══════════

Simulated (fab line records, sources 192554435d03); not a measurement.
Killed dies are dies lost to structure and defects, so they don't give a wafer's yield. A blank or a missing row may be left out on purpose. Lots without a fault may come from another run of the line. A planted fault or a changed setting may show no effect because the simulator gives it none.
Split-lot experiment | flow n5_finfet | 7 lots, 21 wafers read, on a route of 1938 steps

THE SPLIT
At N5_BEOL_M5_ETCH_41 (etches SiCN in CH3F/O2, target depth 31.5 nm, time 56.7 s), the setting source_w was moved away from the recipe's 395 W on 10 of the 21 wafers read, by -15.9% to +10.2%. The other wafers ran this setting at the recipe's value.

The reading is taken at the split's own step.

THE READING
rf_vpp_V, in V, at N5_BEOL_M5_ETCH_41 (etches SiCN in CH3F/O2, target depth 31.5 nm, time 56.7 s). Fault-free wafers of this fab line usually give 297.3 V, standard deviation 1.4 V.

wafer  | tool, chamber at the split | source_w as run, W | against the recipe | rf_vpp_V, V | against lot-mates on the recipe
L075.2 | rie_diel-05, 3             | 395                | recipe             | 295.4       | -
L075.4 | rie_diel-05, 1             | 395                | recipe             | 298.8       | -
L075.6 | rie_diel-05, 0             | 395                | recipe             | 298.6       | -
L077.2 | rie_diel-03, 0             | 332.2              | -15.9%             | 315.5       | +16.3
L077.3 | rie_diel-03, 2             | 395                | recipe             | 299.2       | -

══════════

Task item:
Each record above is to be written out again, without any change.

Worked solution:
Simulated (fab line records, sources 192554435d03); not a measurement.
Killed dies are dies lost to structure and defects, so they don't give a wafer's yield. A blank or a missing row may be left out on purpose. Lots without a fault may come from another run of the line. A planted fault or a changed setting may show no effect because the simulator gives it none.
Split-lot experiment | flow n5_finfet | 7 lots, 21 wafers read, on a route of 1938 steps

THE SPLIT
At N5_BEOL_M5_ETCH_41 (etches SiCN in CH3F/O2, target depth 31.5 nm, time 56.7 s), the setting source_w was moved away from the recipe's 395 W on 10 of the 21 wafers read, by -15.9% to +10.2%. The other wafers ran this setting at the recipe's value.

The reading is taken at the split's own step.

THE READING
rf_vpp_V, in V, at N5_BEOL_M5_ETCH_41 (etches SiCN in CH3F/O2, target depth 31.5 nm, time 56.7 s). Fault-free wafers of this fab line usually give 297.3 V, standard deviation 1.4 V.

wafer  | tool, chamber at the split | source_w as run, W | against the recipe | rf_vpp_V, V | against lot-mates on the recipe
L075.2 | rie_diel-05, 3             | 395                | recipe             | 295.4       | -
L075.4 | rie_diel-05, 1             | 395                | recipe             | 298.8       | -
L075.6 | rie_diel-05, 0             | 395                | recipe             | 298.6       | -
L077.2 | rie_diel-03, 0             | 332.2              | -15.9%             | 315.5       | +16.3
L077.3 | rie_diel-03, 2             | 395                | recipe             | 299.2       | -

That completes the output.